____________

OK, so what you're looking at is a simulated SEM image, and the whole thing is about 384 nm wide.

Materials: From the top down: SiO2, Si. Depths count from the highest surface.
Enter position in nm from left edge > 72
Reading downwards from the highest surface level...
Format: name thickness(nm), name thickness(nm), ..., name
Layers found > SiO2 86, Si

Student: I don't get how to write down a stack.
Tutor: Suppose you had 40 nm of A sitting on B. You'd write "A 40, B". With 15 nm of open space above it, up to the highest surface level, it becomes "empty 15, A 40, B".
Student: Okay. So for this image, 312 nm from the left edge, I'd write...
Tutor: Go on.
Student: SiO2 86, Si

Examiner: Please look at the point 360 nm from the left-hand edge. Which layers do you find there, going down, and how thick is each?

____________

_Work request_
Start to finish, output the whole listing exactly.

_Task solution_
OK, so what you're looking at is a simulated SEM image, and the whole thing is about 384 nm wide.

Materials: From the top down: SiO2, Si. Depths count from the highest surface.
Enter position in nm from left edge > 72
Reading downwards from the highest surface level...
Format: name thickness(nm), name thickness(nm), ..., name
Layers found > SiO2 86, Si

Student: I don't get how to write down a stack.
Tutor: Suppose you had 40 nm of A sitting on B. You'd write "A 40, B". With 15 nm of open space above it, up to the highest surface level, it becomes "empty 15, A 40, B".
Student: Okay. So for this image, 312 nm from the left edge, I'd write...
Tutor: Go on.
Student: SiO2 86, Si

Examiner: Please look at the point 360 nm from the left-hand edge. Which layers do you find there, going down, and how thick is each?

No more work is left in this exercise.